#### Activity
Using the data below, return the stretch from the line that contains "Log of one tool: polisher for 300 mm wafers." through the line that contains "P1: polish blanket", both included, exactly as it stands and nothing beyond it.

++++++++++
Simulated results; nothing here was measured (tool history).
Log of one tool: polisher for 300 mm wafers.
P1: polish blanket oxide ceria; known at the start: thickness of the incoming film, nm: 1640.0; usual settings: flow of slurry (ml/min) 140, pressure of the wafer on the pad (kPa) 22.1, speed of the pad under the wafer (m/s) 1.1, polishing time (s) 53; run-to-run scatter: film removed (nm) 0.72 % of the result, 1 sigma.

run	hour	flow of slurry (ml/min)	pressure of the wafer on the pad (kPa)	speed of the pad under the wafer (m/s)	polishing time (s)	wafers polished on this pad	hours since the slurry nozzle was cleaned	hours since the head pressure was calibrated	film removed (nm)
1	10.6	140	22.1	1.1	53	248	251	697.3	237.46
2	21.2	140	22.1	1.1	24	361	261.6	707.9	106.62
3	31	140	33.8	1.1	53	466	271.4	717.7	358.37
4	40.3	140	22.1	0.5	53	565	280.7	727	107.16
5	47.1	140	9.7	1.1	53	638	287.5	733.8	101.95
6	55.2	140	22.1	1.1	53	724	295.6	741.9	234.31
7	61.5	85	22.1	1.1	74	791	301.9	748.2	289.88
++++++++++

#### Task result
Log of one tool: polisher for 300 mm wafers.
P1: polish blanket oxide ceria; known at the start: thickness of the incoming film, nm: 1640.0; usual settings: flow of slurry (ml/min) 140, pressure of the wafer on the pad (kPa) 22.1, speed of the pad under the wafer (m/s) 1.1, polishing time (s) 53; run-to-run scatter: film removed (nm) 0.72 % of the result, 1 sigma.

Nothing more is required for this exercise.